Repeat exactly the lines from the start of the material below up to and including the "Check for tools" line.

__Data section__.
++++++++++
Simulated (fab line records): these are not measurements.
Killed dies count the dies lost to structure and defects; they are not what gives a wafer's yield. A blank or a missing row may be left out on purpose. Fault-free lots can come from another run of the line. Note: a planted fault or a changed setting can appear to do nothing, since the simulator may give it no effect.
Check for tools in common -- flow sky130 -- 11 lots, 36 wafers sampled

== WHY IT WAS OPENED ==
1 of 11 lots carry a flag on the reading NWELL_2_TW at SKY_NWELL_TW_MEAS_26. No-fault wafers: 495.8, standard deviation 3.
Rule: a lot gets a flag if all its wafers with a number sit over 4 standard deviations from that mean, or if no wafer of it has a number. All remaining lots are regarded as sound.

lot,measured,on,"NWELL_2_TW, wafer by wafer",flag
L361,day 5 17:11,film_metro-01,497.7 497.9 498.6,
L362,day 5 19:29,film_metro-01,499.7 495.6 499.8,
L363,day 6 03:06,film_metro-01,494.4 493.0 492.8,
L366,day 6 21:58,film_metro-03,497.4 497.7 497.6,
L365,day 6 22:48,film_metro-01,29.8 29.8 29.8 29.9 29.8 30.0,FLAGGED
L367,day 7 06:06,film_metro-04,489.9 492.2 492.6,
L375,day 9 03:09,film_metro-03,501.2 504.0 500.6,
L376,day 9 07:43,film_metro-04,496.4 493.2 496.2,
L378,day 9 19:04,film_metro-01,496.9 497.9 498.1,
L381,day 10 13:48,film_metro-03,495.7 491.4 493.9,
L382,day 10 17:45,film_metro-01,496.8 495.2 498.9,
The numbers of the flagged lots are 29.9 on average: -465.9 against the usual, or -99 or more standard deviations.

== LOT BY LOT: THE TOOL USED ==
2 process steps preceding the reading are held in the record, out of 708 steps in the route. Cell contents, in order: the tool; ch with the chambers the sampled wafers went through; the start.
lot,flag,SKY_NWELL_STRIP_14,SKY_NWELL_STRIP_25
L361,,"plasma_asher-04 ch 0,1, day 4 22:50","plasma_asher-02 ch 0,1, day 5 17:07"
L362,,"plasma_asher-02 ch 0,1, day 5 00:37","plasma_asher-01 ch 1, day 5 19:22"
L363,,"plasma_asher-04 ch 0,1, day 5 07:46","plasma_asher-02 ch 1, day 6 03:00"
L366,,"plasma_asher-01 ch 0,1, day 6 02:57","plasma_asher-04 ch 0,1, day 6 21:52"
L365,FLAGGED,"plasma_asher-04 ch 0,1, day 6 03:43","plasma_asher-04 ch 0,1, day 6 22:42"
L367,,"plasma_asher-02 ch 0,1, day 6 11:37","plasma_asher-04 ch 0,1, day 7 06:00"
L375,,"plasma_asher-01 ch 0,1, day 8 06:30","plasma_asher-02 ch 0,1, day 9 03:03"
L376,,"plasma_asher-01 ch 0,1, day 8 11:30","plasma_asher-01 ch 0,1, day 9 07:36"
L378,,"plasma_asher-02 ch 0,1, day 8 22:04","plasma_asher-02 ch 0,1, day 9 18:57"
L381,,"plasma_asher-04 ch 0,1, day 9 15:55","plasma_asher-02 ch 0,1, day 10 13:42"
++++++++++

__Written response__.
Simulated (fab line records): these are not measurements.
Killed dies count the dies lost to structure and defects; they are not what gives a wafer's yield. A blank or a missing row may be left out on purpose. Fault-free lots can come from another run of the line. Note: a planted fault or a changed setting can appear to do nothing, since the simulator may give it no effect.
Check for tools in common -- flow sky130 -- 11 lots, 36 wafers sampled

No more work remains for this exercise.